**Assignment:**
In the listing below, the line containing "One fault seen" marks the end; copy exactly every line from the first through that one.

Extracted records: Begin

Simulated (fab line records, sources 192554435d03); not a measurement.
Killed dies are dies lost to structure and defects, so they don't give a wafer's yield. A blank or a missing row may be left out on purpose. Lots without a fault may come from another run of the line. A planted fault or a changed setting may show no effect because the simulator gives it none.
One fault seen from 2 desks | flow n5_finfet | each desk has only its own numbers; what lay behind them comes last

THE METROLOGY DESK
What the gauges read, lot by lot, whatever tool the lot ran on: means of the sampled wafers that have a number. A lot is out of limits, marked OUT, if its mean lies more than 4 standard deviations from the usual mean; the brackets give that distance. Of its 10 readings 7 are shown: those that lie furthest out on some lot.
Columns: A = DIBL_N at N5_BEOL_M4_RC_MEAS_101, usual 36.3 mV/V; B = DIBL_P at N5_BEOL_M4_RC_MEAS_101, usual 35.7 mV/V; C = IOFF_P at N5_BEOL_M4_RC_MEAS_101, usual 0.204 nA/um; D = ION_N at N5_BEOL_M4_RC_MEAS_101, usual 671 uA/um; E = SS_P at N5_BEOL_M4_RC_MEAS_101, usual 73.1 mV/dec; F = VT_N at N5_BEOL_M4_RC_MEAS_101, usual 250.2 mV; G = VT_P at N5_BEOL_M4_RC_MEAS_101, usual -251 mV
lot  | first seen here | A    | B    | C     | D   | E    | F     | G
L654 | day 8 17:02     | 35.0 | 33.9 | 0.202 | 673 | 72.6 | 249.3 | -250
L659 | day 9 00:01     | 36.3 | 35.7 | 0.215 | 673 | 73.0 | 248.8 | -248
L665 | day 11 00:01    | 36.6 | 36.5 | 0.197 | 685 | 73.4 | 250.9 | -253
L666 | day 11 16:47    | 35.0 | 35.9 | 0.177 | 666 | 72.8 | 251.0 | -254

Extracted records: End

**Answer space:**
Simulated (fab line records, sources 192554435d03); not a measurement.
Killed dies are dies lost to structure and defects, so they don't give a wafer's yield. A blank or a missing row may be left out on purpose. Lots without a fault may come from another run of the line. A planted fault or a changed setting may show no effect because the simulator gives it none.
One fault seen from 2 desks | flow n5_finfet | each desk has only its own numbers; what lay behind them comes last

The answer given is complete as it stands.